Requirement
Using the records that appear below, write out exactly the lines from the one with "Sure, you're looking at parallel lines." through the one with "Best wishes", keeping both end lines.

:::::

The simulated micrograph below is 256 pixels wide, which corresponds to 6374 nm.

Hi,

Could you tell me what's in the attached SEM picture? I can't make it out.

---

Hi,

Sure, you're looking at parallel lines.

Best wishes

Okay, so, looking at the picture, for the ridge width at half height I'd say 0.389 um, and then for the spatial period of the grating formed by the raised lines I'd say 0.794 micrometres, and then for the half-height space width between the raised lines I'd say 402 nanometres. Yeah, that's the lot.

:::::

Task solution
Sure, you're looking at parallel lines.

Best wishes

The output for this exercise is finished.